-------------------------
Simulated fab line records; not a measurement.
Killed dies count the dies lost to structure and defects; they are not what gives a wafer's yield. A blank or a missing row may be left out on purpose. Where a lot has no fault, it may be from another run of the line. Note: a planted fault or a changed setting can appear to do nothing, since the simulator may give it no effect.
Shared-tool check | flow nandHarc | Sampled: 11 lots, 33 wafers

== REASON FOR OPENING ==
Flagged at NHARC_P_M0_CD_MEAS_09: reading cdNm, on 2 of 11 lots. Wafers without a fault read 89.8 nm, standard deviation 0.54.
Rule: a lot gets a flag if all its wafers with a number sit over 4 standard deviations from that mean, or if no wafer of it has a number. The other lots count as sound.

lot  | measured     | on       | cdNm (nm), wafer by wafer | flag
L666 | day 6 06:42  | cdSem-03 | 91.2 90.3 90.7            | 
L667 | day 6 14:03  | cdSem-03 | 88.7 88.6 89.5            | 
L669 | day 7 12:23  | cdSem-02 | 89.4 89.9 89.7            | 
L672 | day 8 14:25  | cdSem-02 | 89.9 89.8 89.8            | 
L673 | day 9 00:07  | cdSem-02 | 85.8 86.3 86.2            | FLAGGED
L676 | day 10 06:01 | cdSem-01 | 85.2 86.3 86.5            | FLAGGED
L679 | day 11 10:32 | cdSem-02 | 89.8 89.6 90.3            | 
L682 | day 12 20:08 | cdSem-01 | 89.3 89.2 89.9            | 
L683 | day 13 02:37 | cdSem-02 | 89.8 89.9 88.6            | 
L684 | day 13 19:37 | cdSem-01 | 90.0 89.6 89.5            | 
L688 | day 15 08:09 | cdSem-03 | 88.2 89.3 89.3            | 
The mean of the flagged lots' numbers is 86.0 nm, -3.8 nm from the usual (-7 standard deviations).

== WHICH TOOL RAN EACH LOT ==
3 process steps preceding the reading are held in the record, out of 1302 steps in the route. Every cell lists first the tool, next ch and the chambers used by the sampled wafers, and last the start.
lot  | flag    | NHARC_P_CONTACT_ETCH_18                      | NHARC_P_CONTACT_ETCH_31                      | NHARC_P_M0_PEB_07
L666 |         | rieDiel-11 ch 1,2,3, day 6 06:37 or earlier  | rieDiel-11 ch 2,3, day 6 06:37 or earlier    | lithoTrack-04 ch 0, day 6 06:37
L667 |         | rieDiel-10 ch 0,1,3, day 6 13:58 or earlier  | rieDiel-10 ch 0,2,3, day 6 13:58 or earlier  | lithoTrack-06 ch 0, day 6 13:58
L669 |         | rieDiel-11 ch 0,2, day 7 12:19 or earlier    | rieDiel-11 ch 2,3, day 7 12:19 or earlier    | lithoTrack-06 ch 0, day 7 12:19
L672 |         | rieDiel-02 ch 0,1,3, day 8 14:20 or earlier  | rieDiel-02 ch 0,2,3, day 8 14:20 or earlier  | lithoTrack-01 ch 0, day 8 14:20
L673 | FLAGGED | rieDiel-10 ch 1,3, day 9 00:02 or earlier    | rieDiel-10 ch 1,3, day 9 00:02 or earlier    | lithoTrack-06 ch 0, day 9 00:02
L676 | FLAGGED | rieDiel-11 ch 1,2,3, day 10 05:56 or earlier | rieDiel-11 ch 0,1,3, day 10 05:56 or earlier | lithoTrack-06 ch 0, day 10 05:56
-------------------------

**WORK ORDER**
Could you transcribe the entries exactly, from the first line through the line containing "L666 | day 6", and give nothing more?

**EXERCISE ANSWER**
Simulated fab line records; not a measurement.
Killed dies count the dies lost to structure and defects; they are not what gives a wafer's yield. A blank or a missing row may be left out on purpose. Where a lot has no fault, it may be from another run of the line. Note: a planted fault or a changed setting can appear to do nothing, since the simulator may give it no effect.
Shared-tool check | flow nandHarc | Sampled: 11 lots, 33 wafers

== REASON FOR OPENING ==
Flagged at NHARC_P_M0_CD_MEAS_09: reading cdNm, on 2 of 11 lots. Wafers without a fault read 89.8 nm, standard deviation 0.54.
Rule: a lot gets a flag if all its wafers with a number sit over 4 standard deviations from that mean, or if no wafer of it has a number. The other lots count as sound.

lot  | measured     | on       | cdNm (nm), wafer by wafer | flag
L666 | day 6 06:42  | cdSem-03 | 91.2 90.3 90.7            | 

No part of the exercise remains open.